# [Work request]
Write out the whole listing. Leave out nothing.

# [Entries provided]
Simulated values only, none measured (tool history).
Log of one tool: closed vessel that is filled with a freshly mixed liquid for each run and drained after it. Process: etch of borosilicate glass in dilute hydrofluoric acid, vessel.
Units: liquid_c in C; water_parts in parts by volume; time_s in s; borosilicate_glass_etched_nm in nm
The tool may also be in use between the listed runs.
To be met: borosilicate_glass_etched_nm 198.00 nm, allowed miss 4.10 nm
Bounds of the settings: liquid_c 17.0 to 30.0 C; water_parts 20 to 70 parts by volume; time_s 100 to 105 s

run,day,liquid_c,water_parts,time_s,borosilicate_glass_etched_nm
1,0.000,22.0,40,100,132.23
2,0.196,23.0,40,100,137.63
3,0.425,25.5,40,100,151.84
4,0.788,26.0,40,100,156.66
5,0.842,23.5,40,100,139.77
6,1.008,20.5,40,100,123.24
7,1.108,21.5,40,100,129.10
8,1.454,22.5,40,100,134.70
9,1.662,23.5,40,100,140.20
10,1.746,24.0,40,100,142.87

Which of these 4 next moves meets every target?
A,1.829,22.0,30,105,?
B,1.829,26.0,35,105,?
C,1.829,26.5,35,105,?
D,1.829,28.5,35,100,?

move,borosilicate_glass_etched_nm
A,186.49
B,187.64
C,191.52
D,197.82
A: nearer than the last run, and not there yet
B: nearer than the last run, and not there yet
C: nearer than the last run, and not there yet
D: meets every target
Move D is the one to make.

# [Reply]
Simulated values only, none measured (tool history).
Log of one tool: closed vessel that is filled with a freshly mixed liquid for each run and drained after it. Process: etch of borosilicate glass in dilute hydrofluoric acid, vessel.
Units: liquid_c in C; water_parts in parts by volume; time_s in s; borosilicate_glass_etched_nm in nm
The tool may also be in use between the listed runs.
To be met: borosilicate_glass_etched_nm 198.00 nm, allowed miss 4.10 nm
Bounds of the settings: liquid_c 17.0 to 30.0 C; water_parts 20 to 70 parts by volume; time_s 100 to 105 s

run,day,liquid_c,water_parts,time_s,borosilicate_glass_etched_nm
1,0.000,22.0,40,100,132.23
2,0.196,23.0,40,100,137.63
3,0.425,25.5,40,100,151.84
4,0.788,26.0,40,100,156.66
5,0.842,23.5,40,100,139.77
6,1.008,20.5,40,100,123.24
7,1.108,21.5,40,100,129.10
8,1.454,22.5,40,100,134.70
9,1.662,23.5,40,100,140.20
10,1.746,24.0,40,100,142.87

Which of these 4 next moves meets every target?
A,1.829,22.0,30,105,?
B,1.829,26.0,35,105,?
C,1.829,26.5,35,105,?
D,1.829,28.5,35,100,?

move,borosilicate_glass_etched_nm
A,186.49
B,187.64
C,191.52
D,197.82
A: nearer than the last run, and not there yet
B: nearer than the last run, and not there yet
C: nearer than the last run, and not there yet
D: meets every target
Move D is the one to make.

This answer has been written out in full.